• _Provided material_:
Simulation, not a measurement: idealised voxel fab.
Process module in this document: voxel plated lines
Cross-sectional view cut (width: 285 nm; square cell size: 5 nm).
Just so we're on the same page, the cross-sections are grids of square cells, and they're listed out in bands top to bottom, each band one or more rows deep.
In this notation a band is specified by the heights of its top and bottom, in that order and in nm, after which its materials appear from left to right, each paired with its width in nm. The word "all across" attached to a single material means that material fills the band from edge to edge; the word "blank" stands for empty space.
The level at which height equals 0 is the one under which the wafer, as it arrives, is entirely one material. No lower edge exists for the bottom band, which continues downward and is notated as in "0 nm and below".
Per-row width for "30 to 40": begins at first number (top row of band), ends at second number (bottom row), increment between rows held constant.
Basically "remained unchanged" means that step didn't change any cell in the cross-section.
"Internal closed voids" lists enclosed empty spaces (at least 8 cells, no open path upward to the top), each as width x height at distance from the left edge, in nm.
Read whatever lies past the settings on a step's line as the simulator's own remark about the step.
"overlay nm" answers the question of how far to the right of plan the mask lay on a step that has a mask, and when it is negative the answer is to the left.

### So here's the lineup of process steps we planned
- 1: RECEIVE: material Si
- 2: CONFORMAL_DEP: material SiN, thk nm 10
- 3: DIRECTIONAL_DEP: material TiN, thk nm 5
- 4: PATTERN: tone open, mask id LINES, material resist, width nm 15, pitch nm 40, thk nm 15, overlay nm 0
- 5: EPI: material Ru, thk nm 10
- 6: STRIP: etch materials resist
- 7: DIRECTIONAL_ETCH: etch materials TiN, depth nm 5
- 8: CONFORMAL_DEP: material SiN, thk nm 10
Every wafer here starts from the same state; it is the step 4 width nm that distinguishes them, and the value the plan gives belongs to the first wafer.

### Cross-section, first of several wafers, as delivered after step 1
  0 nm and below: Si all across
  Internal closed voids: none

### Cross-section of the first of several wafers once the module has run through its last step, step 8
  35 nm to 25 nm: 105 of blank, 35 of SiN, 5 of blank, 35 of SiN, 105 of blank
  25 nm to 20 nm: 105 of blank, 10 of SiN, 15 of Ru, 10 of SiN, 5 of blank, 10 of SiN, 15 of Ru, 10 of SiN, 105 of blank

• _Work item_:
Lines after the one containing "- 8: CONFORMAL_DEP: material SiN, thk nm 10" are left out; every line from the start of the entries through that line is restated word for word.

• _Solution_:
Simulation, not a measurement: idealised voxel fab.
Process module in this document: voxel plated lines
Cross-sectional view cut (width: 285 nm; square cell size: 5 nm).
Just so we're on the same page, the cross-sections are grids of square cells, and they're listed out in bands top to bottom, each band one or more rows deep.
In this notation a band is specified by the heights of its top and bottom, in that order and in nm, after which its materials appear from left to right, each paired with its width in nm. The word "all across" attached to a single material means that material fills the band from edge to edge; the word "blank" stands for empty space.
The level at which height equals 0 is the one under which the wafer, as it arrives, is entirely one material. No lower edge exists for the bottom band, which continues downward and is notated as in "0 nm and below".
Per-row width for "30 to 40": begins at first number (top row of band), ends at second number (bottom row), increment between rows held constant.
Basically "remained unchanged" means that step didn't change any cell in the cross-section.
"Internal closed voids" lists enclosed empty spaces (at least 8 cells, no open path upward to the top), each as width x height at distance from the left edge, in nm.
Read whatever lies past the settings on a step's line as the simulator's own remark about the step.
"overlay nm" answers the question of how far to the right of plan the mask lay on a step that has a mask, and when it is negative the answer is to the left.

### So here's the lineup of process steps we planned
- 1: RECEIVE: material Si
- 2: CONFORMAL_DEP: material SiN, thk nm 10
- 3: DIRECTIONAL_DEP: material TiN, thk nm 5
- 4: PATTERN: tone open, mask id LINES, material resist, width nm 15, pitch nm 40, thk nm 15, overlay nm 0
- 5: EPI: material Ru, thk nm 10
- 6: STRIP: etch materials resist
- 7: DIRECTIONAL_ETCH: etch materials TiN, depth nm 5
- 8: CONFORMAL_DEP: material SiN, thk nm 10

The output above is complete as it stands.